WORK TASK: Your task is to copy every record exactly.

Start of EXCERPTED DATA

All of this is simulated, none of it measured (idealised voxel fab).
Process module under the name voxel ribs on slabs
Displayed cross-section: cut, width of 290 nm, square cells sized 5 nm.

End of EXCERPTED DATA

EXPECTED ANSWER:
All of this is simulated, none of it measured (idealised voxel fab).
Process module under the name voxel ribs on slabs
Displayed cross-section: cut, width of 290 nm, square cells sized 5 nm.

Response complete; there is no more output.